>>

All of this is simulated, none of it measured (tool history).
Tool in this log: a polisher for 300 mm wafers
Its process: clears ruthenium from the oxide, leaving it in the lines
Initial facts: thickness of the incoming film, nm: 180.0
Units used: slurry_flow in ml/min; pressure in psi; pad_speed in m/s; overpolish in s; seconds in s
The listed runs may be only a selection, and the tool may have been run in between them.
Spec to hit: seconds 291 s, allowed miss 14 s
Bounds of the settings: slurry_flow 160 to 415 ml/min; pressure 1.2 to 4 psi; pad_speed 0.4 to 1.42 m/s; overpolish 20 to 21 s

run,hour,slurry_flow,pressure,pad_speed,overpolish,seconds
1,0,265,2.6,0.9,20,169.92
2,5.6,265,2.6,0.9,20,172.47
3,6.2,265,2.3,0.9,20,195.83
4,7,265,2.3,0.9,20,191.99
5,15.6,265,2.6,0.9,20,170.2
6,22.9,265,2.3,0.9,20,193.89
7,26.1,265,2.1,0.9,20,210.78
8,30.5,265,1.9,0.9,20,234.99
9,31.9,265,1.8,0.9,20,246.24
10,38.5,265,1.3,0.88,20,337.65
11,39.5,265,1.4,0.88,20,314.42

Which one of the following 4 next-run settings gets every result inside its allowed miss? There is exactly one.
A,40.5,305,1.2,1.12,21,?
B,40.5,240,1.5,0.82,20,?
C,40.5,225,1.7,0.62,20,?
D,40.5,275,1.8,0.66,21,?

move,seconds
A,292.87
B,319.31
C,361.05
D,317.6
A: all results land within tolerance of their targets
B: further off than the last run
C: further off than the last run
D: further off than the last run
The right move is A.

<<

REQUIREMENT —
Write the records again exactly as they stand.

EXERCISE RESULT —
All of this is simulated, none of it measured (tool history).
Tool in this log: a polisher for 300 mm wafers
Its process: clears ruthenium from the oxide, leaving it in the lines
Initial facts: thickness of the incoming film, nm: 180.0
Units used: slurry_flow in ml/min; pressure in psi; pad_speed in m/s; overpolish in s; seconds in s
The listed runs may be only a selection, and the tool may have been run in between them.
Spec to hit: seconds 291 s, allowed miss 14 s
Bounds of the settings: slurry_flow 160 to 415 ml/min; pressure 1.2 to 4 psi; pad_speed 0.4 to 1.42 m/s; overpolish 20 to 21 s

run,hour,slurry_flow,pressure,pad_speed,overpolish,seconds
1,0,265,2.6,0.9,20,169.92
2,5.6,265,2.6,0.9,20,172.47
3,6.2,265,2.3,0.9,20,195.83
4,7,265,2.3,0.9,20,191.99
5,15.6,265,2.6,0.9,20,170.2
6,22.9,265,2.3,0.9,20,193.89
7,26.1,265,2.1,0.9,20,210.78
8,30.5,265,1.9,0.9,20,234.99
9,31.9,265,1.8,0.9,20,246.24
10,38.5,265,1.3,0.88,20,337.65
11,39.5,265,1.4,0.88,20,314.42

Which one of the following 4 next-run settings gets every result inside its allowed miss? There is exactly one.
A,40.5,305,1.2,1.12,21,?
B,40.5,240,1.5,0.82,20,?
C,40.5,225,1.7,0.62,20,?
D,40.5,275,1.8,0.66,21,?

move,seconds
A,292.87
B,319.31
C,361.05
D,317.6
A: all results land within tolerance of their targets
B: further off than the last run
C: further off than the last run
D: further off than the last run
The right move is A.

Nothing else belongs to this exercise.